* _Work task_: Exactly the lines from the first line of the listing through the line containing "Q3. Use the" should appear in the output, unchanged.

* _Recorded information_:
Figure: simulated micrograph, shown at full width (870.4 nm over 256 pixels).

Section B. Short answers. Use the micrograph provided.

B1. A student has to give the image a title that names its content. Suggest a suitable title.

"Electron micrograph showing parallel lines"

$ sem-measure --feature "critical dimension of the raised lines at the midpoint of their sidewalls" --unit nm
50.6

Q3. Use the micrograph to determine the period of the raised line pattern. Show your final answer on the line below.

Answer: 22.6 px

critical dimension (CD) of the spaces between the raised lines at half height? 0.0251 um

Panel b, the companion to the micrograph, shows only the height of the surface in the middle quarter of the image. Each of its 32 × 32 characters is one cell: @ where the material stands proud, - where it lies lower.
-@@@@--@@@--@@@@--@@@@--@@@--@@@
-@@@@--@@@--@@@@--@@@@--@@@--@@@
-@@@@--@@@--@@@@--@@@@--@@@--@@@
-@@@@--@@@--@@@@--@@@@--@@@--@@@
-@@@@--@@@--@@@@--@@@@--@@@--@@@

* _Exercise response_:
Figure: simulated micrograph, shown at full width (870.4 nm over 256 pixels).

Section B. Short answers. Use the micrograph provided.

B1. A student has to give the image a title that names its content. Suggest a suitable title.

"Electron micrograph showing parallel lines"

$ sem-measure --feature "critical dimension of the raised lines at the midpoint of their sidewalls" --unit nm
50.6

Q3. Use the micrograph to determine the period of the raised line pattern. Show your final answer on the line below.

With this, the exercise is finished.